START Raw data
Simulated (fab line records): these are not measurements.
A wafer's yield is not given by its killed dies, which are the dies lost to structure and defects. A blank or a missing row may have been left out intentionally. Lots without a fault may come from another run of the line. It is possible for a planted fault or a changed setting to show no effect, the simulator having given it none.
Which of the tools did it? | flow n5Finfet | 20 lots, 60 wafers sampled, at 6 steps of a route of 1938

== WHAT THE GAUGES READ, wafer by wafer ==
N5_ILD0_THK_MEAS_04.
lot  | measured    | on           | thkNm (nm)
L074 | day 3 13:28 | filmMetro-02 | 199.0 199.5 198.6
END Raw data

Task item: I need each line above reproduced exactly.

Response box:
Simulated (fab line records): these are not measurements.
A wafer's yield is not given by its killed dies, which are the dies lost to structure and defects. A blank or a missing row may have been left out intentionally. Lots without a fault may come from another run of the line. It is possible for a planted fault or a changed setting to show no effect, the simulator having given it none.
Which of the tools did it? | flow n5Finfet | 20 lots, 60 wafers sampled, at 6 steps of a route of 1938

== WHAT THE GAUGES READ, wafer by wafer ==
N5_ILD0_THK_MEAS_04.
lot  | measured    | on           | thkNm (nm)
L074 | day 3 13:28 | filmMetro-02 | 199.0 199.5 198.6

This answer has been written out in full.